→ Information supplied:
--

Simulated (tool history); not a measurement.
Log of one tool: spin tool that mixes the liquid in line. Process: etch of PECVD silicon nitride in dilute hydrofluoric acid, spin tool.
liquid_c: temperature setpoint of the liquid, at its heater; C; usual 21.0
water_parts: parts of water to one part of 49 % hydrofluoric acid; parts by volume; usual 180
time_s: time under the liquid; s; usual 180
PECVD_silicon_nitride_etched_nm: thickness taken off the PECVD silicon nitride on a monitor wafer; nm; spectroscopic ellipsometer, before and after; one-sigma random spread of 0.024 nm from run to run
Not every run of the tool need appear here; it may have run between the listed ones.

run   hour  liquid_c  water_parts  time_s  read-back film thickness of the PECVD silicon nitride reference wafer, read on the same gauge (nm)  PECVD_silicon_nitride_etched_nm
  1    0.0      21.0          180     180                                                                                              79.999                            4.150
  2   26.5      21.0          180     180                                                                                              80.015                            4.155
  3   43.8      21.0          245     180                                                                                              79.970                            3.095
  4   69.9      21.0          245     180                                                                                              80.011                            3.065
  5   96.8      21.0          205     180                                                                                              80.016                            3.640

--

→ Assigned task:
An exact, complete copy of the lines above from the one with "liquid_c: temperature setpoint" through the one with "PECVD_silicon_nitride_etched_nm: thickness taken" is the whole answer.

→ Reply:
liquid_c: temperature setpoint of the liquid, at its heater; C; usual 21.0
water_parts: parts of water to one part of 49 % hydrofluoric acid; parts by volume; usual 180
time_s: time under the liquid; s; usual 180
PECVD_silicon_nitride_etched_nm: thickness taken off the PECVD silicon nitride on a monitor wafer; nm; spectroscopic ellipsometer, before and after; one-sigma random spread of 0.024 nm from run to run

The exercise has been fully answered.